**Source information:**
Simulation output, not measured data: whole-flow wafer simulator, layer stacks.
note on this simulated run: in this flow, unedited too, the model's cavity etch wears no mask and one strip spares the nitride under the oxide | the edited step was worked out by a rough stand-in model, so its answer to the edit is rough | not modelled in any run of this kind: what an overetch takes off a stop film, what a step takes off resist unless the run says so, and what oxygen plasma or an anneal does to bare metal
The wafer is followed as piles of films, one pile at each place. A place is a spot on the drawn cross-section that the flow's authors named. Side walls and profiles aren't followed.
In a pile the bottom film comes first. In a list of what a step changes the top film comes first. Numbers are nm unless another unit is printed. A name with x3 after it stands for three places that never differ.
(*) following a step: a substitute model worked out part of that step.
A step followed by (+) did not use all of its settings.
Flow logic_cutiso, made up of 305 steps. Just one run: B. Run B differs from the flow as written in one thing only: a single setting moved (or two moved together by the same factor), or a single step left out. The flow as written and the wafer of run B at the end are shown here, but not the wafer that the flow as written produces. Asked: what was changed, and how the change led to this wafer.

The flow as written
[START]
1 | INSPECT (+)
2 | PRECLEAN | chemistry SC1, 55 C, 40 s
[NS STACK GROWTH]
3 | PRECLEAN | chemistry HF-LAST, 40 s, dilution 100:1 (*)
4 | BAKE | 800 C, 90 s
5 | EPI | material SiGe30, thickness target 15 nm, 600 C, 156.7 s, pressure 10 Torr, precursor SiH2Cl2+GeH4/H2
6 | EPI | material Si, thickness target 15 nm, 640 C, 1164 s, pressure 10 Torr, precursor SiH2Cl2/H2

**Work instruction:** The answer should contain only the lines from the first line of the entries through the line holding "A step followed", each exactly as written.

**Your response:**
Simulation output, not measured data: whole-flow wafer simulator, layer stacks.
note on this simulated run: in this flow, unedited too, the model's cavity etch wears no mask and one strip spares the nitride under the oxide | the edited step was worked out by a rough stand-in model, so its answer to the edit is rough | not modelled in any run of this kind: what an overetch takes off a stop film, what a step takes off resist unless the run says so, and what oxygen plasma or an anneal does to bare metal
The wafer is followed as piles of films, one pile at each place. A place is a spot on the drawn cross-section that the flow's authors named. Side walls and profiles aren't followed.
In a pile the bottom film comes first. In a list of what a step changes the top film comes first. Numbers are nm unless another unit is printed. A name with x3 after it stands for three places that never differ.
(*) following a step: a substitute model worked out part of that step.
A step followed by (+) did not use all of its settings.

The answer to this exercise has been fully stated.